▶ **ACTION ITEM**:
The data that follows is to be given again, exactly as written.

▶ **RECORDS PROVIDED**:
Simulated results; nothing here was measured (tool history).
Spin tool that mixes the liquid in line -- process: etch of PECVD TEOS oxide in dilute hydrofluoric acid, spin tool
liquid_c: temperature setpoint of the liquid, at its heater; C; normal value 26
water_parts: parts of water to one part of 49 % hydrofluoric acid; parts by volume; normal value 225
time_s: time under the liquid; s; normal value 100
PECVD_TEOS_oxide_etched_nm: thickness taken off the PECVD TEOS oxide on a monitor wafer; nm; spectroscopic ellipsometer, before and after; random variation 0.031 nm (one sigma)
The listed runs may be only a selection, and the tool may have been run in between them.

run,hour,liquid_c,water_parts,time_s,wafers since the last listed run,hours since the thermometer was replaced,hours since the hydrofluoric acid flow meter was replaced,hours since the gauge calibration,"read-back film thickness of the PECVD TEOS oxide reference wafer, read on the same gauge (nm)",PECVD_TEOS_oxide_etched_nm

▶ **RESPONSE**:
Simulated results; nothing here was measured (tool history).
Spin tool that mixes the liquid in line -- process: etch of PECVD TEOS oxide in dilute hydrofluoric acid, spin tool
liquid_c: temperature setpoint of the liquid, at its heater; C; normal value 26
water_parts: parts of water to one part of 49 % hydrofluoric acid; parts by volume; normal value 225
time_s: time under the liquid; s; normal value 100
PECVD_TEOS_oxide_etched_nm: thickness taken off the PECVD TEOS oxide on a monitor wafer; nm; spectroscopic ellipsometer, before and after; random variation 0.031 nm (one sigma)
The listed runs may be only a selection, and the tool may have been run in between them.

run,hour,liquid_c,water_parts,time_s,wafers since the last listed run,hours since the thermometer was replaced,hours since the hydrofluoric acid flow meter was replaced,hours since the gauge calibration,"read-back film thickness of the PECVD TEOS oxide reference wafer, read on the same gauge (nm)",PECVD_TEOS_oxide_etched_nm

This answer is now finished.